Below is a listing from which only part is wanted; return exactly the lines from the one with "Which tool did" up to and including the one with "THE ANSWER, worked".

━━ INFORMATION ━━

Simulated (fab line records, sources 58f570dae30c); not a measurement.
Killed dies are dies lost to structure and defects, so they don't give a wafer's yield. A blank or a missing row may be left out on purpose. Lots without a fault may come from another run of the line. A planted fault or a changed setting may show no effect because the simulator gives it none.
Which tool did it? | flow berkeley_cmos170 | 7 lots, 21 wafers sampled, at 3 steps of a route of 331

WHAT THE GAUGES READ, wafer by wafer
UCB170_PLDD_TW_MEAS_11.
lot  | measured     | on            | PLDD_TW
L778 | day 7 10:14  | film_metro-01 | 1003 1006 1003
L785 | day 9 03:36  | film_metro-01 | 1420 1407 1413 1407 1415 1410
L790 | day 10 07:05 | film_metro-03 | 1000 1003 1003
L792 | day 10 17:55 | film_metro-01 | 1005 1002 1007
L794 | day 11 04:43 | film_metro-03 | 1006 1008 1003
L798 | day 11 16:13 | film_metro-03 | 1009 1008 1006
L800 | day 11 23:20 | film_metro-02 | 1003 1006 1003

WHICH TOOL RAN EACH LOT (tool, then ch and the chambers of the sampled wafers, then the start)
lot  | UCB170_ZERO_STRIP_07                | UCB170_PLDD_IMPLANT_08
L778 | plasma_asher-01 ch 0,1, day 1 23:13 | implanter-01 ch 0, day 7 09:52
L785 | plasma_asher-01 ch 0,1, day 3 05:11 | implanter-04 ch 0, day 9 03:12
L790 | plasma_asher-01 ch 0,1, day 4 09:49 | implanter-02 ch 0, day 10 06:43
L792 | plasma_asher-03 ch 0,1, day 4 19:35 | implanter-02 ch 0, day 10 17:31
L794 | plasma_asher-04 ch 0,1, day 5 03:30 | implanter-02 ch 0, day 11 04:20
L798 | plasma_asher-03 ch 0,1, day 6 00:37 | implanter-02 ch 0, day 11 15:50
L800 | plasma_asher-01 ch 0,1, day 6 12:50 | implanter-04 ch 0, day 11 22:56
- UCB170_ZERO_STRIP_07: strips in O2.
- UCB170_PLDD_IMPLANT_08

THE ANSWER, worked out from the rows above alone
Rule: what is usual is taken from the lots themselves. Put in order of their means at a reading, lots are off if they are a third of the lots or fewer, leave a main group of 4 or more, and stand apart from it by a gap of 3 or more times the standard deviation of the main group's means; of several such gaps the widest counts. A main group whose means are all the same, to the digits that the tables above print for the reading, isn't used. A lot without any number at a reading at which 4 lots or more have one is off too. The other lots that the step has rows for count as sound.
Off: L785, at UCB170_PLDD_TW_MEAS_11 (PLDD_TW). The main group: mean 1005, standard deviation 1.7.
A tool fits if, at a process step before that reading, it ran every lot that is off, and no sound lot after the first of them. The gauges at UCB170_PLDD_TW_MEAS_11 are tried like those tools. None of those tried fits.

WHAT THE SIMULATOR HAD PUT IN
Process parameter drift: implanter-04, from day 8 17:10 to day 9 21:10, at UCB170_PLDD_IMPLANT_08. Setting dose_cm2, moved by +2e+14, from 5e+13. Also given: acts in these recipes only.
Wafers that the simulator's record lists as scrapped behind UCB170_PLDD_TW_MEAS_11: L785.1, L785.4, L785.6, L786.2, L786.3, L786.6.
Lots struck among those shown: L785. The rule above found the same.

━━━

◆ **ANSWER AREA**:
Which tool did it? | flow berkeley_cmos170 | 7 lots, 21 wafers sampled, at 3 steps of a route of 331

WHAT THE GAUGES READ, wafer by wafer
UCB170_PLDD_TW_MEAS_11.
lot  | measured     | on            | PLDD_TW
L778 | day 7 10:14  | film_metro-01 | 1003 1006 1003
L785 | day 9 03:36  | film_metro-01 | 1420 1407 1413 1407 1415 1410
L790 | day 10 07:05 | film_metro-03 | 1000 1003 1003
L792 | day 10 17:55 | film_metro-01 | 1005 1002 1007
L794 | day 11 04:43 | film_metro-03 | 1006 1008 1003
L798 | day 11 16:13 | film_metro-03 | 1009 1008 1006
L800 | day 11 23:20 | film_metro-02 | 1003 1006 1003

WHICH TOOL RAN EACH LOT (tool, then ch and the chambers of the sampled wafers, then the start)
lot  | UCB170_ZERO_STRIP_07                | UCB170_PLDD_IMPLANT_08
L778 | plasma_asher-01 ch 0,1, day 1 23:13 | implanter-01 ch 0, day 7 09:52
L785 | plasma_asher-01 ch 0,1, day 3 05:11 | implanter-04 ch 0, day 9 03:12
L790 | plasma_asher-01 ch 0,1, day 4 09:49 | implanter-02 ch 0, day 10 06:43
L792 | plasma_asher-03 ch 0,1, day 4 19:35 | implanter-02 ch 0, day 10 17:31
L794 | plasma_asher-04 ch 0,1, day 5 03:30 | implanter-02 ch 0, day 11 04:20
L798 | plasma_asher-03 ch 0,1, day 6 00:37 | implanter-02 ch 0, day 11 15:50
L800 | plasma_asher-01 ch 0,1, day 6 12:50 | implanter-04 ch 0, day 11 22:56
- UCB170_ZERO_STRIP_07: strips in O2.
- UCB170_PLDD_IMPLANT_08

THE ANSWER, worked out from the rows above alone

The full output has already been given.